Extracted records:
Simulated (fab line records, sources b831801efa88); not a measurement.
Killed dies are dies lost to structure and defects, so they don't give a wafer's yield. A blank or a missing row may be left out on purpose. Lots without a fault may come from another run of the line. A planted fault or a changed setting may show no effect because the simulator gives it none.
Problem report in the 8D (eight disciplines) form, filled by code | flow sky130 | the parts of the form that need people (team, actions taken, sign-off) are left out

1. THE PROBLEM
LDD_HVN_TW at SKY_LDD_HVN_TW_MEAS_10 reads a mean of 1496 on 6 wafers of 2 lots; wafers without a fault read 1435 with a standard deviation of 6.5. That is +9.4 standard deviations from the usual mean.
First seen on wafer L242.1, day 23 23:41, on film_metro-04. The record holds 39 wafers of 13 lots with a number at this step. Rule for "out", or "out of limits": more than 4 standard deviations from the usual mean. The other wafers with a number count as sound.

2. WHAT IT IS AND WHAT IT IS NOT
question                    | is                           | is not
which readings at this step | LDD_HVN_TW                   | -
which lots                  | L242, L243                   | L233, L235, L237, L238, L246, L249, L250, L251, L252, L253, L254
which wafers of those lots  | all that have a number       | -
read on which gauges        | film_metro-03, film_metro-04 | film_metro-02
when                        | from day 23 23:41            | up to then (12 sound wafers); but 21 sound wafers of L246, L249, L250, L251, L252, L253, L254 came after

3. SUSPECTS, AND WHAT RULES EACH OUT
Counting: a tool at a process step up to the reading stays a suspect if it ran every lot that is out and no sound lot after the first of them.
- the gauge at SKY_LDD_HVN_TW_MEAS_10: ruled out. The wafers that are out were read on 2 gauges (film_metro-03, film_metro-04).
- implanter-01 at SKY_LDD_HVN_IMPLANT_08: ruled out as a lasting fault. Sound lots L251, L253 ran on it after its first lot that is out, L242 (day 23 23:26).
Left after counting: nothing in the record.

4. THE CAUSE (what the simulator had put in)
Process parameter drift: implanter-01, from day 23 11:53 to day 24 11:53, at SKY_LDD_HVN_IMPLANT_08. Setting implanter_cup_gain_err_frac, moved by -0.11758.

Work request: Everything above from the line containing "3. SUSPECTS, AND WHAT RULES EACH OUT" down to the line containing "- the gauge" should be copied exactly, both end lines included, and nothing else.

Written response:
3. SUSPECTS, AND WHAT RULES EACH OUT
Counting: a tool at a process step up to the reading stays a suspect if it ran every lot that is out and no sound lot after the first of them.
- the gauge at SKY_LDD_HVN_TW_MEAS_10: ruled out. The wafers that are out were read on 2 gauges (film_metro-03, film_metro-04).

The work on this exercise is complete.